### Activity
Please return the entries, omitting and altering nothing.

== Data provided

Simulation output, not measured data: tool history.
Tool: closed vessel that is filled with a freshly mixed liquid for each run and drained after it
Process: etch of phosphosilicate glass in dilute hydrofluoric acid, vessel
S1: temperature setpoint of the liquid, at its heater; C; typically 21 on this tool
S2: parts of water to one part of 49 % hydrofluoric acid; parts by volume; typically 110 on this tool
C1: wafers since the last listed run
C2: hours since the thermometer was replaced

====

### Worked solution
Simulation output, not measured data: tool history.
Tool: closed vessel that is filled with a freshly mixed liquid for each run and drained after it
Process: etch of phosphosilicate glass in dilute hydrofluoric acid, vessel
S1: temperature setpoint of the liquid, at its heater; C; typically 21 on this tool
S2: parts of water to one part of 49 % hydrofluoric acid; parts by volume; typically 110 on this tool
C1: wafers since the last listed run
C2: hours since the thermometer was replaced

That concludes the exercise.